> _BRIEF_:
Reproduce only the stretch of entries below that begins at the first line and ends at the line holding "I1: compound's hours out of the cold store".

> _EXTRACTED MATERIAL_:
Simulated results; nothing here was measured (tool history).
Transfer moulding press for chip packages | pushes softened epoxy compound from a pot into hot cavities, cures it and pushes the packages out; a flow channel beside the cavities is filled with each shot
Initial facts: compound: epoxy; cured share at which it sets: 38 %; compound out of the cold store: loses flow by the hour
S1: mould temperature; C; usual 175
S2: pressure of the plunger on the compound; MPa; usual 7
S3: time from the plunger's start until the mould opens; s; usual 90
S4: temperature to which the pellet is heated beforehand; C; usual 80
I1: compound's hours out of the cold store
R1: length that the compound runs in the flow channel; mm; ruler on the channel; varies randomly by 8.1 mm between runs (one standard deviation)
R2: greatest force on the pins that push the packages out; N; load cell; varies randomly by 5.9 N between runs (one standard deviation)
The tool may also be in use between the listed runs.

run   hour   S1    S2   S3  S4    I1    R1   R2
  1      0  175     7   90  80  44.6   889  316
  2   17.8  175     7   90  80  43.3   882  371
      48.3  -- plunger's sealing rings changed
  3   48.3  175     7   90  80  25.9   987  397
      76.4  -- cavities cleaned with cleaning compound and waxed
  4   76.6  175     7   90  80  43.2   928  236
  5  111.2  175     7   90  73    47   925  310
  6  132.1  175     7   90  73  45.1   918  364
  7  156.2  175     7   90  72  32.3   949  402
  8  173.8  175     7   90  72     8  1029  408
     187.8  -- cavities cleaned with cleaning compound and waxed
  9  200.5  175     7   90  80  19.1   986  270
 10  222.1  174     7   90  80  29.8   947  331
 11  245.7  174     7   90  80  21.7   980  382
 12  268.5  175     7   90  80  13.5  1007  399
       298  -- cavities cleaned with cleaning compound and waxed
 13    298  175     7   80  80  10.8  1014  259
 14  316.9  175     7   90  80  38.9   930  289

> _RESPONSE AREA_:
Simulated results; nothing here was measured (tool history).
Transfer moulding press for chip packages | pushes softened epoxy compound from a pot into hot cavities, cures it and pushes the packages out; a flow channel beside the cavities is filled with each shot
Initial facts: compound: epoxy; cured share at which it sets: 38 %; compound out of the cold store: loses flow by the hour
S1: mould temperature; C; usual 175
S2: pressure of the plunger on the compound; MPa; usual 7
S3: time from the plunger's start until the mould opens; s; usual 90
S4: temperature to which the pellet is heated beforehand; C; usual 80
I1: compound's hours out of the cold store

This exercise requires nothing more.